§ RECORDS SHOWN
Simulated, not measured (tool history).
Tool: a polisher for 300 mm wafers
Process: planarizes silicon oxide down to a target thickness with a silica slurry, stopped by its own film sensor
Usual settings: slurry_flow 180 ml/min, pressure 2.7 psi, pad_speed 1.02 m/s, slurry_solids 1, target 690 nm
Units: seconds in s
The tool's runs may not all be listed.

§ WORK INSTRUCTION
Each record above, in full: retype it verbatim.

§ RESULT
Simulated, not measured (tool history).
Tool: a polisher for 300 mm wafers
Process: planarizes silicon oxide down to a target thickness with a silica slurry, stopped by its own film sensor
Usual settings: slurry_flow 180 ml/min, pressure 2.7 psi, pad_speed 1.02 m/s, slurry_solids 1, target 690 nm
Units: seconds in s
The tool's runs may not all be listed.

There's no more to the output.